Exercise.
Return each line of the listing exactly as written.

Data for review.
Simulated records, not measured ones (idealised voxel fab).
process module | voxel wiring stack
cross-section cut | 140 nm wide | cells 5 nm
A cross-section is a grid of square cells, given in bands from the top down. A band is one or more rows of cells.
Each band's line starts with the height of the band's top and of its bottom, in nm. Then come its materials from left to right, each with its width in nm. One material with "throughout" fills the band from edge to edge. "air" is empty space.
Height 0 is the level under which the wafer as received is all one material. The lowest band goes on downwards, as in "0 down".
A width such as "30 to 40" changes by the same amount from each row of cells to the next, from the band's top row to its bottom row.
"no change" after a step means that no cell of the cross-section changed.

Exercise answer.
Simulated records, not measured ones (idealised voxel fab).
process module | voxel wiring stack
cross-section cut | 140 nm wide | cells 5 nm
A cross-section is a grid of square cells, given in bands from the top down. A band is one or more rows of cells.
Each band's line starts with the height of the band's top and of its bottom, in nm. Then come its materials from left to right, each with its width in nm. One material with "throughout" fills the band from edge to edge. "air" is empty space.
Height 0 is the level under which the wafer as received is all one material. The lowest band goes on downwards, as in "0 down".
A width such as "30 to 40" changes by the same amount from each row of cells to the next, from the band's top row to its bottom row.
"no change" after a step means that no cell of the cross-section changed.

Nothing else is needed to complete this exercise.